### RECORDED INFORMATION
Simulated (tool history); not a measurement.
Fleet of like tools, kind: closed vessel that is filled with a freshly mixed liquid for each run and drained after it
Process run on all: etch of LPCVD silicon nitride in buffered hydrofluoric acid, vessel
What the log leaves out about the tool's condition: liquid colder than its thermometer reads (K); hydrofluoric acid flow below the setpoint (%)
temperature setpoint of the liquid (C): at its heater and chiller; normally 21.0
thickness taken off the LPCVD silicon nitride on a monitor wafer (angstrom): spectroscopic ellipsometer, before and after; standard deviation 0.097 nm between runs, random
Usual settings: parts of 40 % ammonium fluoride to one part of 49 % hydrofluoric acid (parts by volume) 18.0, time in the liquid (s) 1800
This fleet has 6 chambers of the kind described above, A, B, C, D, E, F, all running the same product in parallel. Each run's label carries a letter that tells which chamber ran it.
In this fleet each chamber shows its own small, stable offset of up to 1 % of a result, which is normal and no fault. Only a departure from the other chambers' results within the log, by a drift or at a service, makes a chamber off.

### ASSIGNMENT
Output an exact copy of the listing.

### RESPONSE BOX
Simulated (tool history); not a measurement.
Fleet of like tools, kind: closed vessel that is filled with a freshly mixed liquid for each run and drained after it
Process run on all: etch of LPCVD silicon nitride in buffered hydrofluoric acid, vessel
What the log leaves out about the tool's condition: liquid colder than its thermometer reads (K); hydrofluoric acid flow below the setpoint (%)
temperature setpoint of the liquid (C): at its heater and chiller; normally 21.0
thickness taken off the LPCVD silicon nitride on a monitor wafer (angstrom): spectroscopic ellipsometer, before and after; standard deviation 0.097 nm between runs, random
Usual settings: parts of 40 % ammonium fluoride to one part of 49 % hydrofluoric acid (parts by volume) 18.0, time in the liquid (s) 1800
This fleet has 6 chambers of the kind described above, A, B, C, D, E, F, all running the same product in parallel. Each run's label carries a letter that tells which chamber ran it.
In this fleet each chamber shows its own small, stable offset of up to 1 % of a result, which is normal and no fault. Only a departure from the other chambers' results within the log, by a drift or at a service, makes a chamber off.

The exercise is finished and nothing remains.